◆ **Work instruction**
Here the job is to return only the lines of the material, exactly, from the first one to the line with "Killed dies are".

◆ **Dataset entries**
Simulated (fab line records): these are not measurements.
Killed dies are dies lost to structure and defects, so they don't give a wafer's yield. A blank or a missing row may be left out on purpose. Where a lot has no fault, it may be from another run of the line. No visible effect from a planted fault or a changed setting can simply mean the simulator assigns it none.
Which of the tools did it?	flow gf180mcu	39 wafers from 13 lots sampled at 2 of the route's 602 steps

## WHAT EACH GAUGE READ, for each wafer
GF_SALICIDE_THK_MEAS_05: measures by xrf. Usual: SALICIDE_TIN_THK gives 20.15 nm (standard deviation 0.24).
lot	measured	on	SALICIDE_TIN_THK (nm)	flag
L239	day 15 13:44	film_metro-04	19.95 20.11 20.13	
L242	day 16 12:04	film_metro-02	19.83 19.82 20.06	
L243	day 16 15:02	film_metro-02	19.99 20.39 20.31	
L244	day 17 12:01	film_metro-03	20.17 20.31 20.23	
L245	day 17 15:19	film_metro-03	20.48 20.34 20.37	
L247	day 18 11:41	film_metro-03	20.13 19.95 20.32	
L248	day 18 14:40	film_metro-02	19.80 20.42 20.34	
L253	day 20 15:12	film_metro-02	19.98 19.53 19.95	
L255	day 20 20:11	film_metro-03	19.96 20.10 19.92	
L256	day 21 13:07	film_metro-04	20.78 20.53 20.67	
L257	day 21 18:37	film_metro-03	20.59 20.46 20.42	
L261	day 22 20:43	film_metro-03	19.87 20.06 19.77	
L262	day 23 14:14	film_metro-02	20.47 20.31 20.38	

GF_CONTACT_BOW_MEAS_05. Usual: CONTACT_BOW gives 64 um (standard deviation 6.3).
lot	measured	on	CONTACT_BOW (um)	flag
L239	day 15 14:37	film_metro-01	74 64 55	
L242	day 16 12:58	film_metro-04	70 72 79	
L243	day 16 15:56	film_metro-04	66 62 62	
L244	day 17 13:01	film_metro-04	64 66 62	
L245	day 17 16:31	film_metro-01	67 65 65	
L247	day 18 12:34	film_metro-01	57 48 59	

◆ **Exercise answer**
Simulated (fab line records): these are not measurements.
Killed dies are dies lost to structure and defects, so they don't give a wafer's yield. A blank or a missing row may be left out on purpose. Where a lot has no fault, it may be from another run of the line. No visible effect from a planted fault or a changed setting can simply mean the simulator assigns it none.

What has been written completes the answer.